• _Extracted records_

BEGIN

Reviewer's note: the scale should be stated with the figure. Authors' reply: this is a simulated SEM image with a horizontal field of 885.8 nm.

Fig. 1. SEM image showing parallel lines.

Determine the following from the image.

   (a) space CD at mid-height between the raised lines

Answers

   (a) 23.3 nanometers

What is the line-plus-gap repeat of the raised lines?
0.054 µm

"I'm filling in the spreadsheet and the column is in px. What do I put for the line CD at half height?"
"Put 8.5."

END

• _Work order_
Nothing in the records may be left out; transcribe all of them exactly.

• _Exercise solution_
Reviewer's note: the scale should be stated with the figure. Authors' reply: this is a simulated SEM image with a horizontal field of 885.8 nm.

Fig. 1. SEM image showing parallel lines.

Determine the following from the image.

   (a) space CD at mid-height between the raised lines

Answers

   (a) 23.3 nanometers

What is the line-plus-gap repeat of the raised lines?
0.054 µm

"I'm filling in the spreadsheet and the column is in px. What do I put for the line CD at half height?"
"Put 8.5."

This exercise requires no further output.